> [Assigned task]: Among the entries below, take the line with "5 | EPI | material" and the line with "17 | SOFTBAKE | EUV resist, 110 C, 60 s", and output them and every line between them exactly, with nothing else.

--*--

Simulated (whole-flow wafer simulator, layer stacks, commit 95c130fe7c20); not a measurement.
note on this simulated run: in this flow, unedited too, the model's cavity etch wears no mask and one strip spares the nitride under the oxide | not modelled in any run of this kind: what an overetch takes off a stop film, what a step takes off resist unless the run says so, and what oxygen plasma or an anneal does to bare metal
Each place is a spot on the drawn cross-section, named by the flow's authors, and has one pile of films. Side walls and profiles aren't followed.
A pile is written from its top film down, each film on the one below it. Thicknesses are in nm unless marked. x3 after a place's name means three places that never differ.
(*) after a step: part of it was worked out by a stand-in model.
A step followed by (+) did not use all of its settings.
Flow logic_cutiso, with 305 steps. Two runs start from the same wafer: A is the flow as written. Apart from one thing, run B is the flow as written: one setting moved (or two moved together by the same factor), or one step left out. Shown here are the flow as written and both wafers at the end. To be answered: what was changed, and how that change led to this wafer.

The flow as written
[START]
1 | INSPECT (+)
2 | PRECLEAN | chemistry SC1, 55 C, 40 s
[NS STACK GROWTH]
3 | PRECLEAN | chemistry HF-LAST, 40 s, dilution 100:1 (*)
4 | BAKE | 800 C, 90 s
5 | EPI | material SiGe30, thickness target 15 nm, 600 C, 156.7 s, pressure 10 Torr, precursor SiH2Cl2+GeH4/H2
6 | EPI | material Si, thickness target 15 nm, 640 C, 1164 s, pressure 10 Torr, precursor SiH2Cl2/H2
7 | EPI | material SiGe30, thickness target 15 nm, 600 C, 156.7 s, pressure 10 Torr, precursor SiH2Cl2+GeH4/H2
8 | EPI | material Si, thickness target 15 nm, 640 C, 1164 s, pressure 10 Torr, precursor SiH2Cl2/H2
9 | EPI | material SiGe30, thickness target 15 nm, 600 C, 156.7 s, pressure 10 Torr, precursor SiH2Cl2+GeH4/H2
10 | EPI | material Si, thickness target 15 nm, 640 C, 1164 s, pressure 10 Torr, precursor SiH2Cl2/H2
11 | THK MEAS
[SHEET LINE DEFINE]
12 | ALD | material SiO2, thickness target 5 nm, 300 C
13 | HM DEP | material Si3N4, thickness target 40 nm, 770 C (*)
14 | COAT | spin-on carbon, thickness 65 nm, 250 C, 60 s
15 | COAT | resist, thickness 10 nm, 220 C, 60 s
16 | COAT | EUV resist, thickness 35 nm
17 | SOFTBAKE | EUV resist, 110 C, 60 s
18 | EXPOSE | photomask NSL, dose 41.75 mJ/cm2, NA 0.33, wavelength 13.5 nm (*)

--*--

> [Answer area]:
5 | EPI | material SiGe30, thickness target 15 nm, 600 C, 156.7 s, pressure 10 Torr, precursor SiH2Cl2+GeH4/H2
6 | EPI | material Si, thickness target 15 nm, 640 C, 1164 s, pressure 10 Torr, precursor SiH2Cl2/H2
7 | EPI | material SiGe30, thickness target 15 nm, 600 C, 156.7 s, pressure 10 Torr, precursor SiH2Cl2+GeH4/H2
8 | EPI | material Si, thickness target 15 nm, 640 C, 1164 s, pressure 10 Torr, precursor SiH2Cl2/H2
9 | EPI | material SiGe30, thickness target 15 nm, 600 C, 156.7 s, pressure 10 Torr, precursor SiH2Cl2+GeH4/H2
10 | EPI | material Si, thickness target 15 nm, 640 C, 1164 s, pressure 10 Torr, precursor SiH2Cl2/H2
11 | THK MEAS
[SHEET LINE DEFINE]
12 | ALD | material SiO2, thickness target 5 nm, 300 C
13 | HM DEP | material Si3N4, thickness target 40 nm, 770 C (*)
14 | COAT | spin-on carbon, thickness 65 nm, 250 C, 60 s
15 | COAT | resist, thickness 10 nm, 220 C, 60 s
16 | COAT | EUV resist, thickness 35 nm
17 | SOFTBAKE | EUV resist, 110 C, 60 s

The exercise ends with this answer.